WORK ITEM. Each entry below is to be duplicated verbatim.

--- SOURCE DATA Enclosed Below ---
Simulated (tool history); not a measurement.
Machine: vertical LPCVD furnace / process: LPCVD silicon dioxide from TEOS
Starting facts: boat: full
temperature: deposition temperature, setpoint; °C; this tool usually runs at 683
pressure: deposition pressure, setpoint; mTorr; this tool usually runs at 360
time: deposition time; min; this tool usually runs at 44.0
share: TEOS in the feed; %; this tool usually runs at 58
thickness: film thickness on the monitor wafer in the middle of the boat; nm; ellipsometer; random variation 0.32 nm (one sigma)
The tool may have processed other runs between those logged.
--- End of Enclosed SOURCE DATA ---

EXERCISE ANSWER.
Simulated (tool history); not a measurement.
Machine: vertical LPCVD furnace / process: LPCVD silicon dioxide from TEOS
Starting facts: boat: full
temperature: deposition temperature, setpoint; °C; this tool usually runs at 683
pressure: deposition pressure, setpoint; mTorr; this tool usually runs at 360
time: deposition time; min; this tool usually runs at 44.0
share: TEOS in the feed; %; this tool usually runs at 58
thickness: film thickness on the monitor wafer in the middle of the boat; nm; ellipsometer; random variation 0.32 nm (one sigma)
The tool may have processed other runs between those logged.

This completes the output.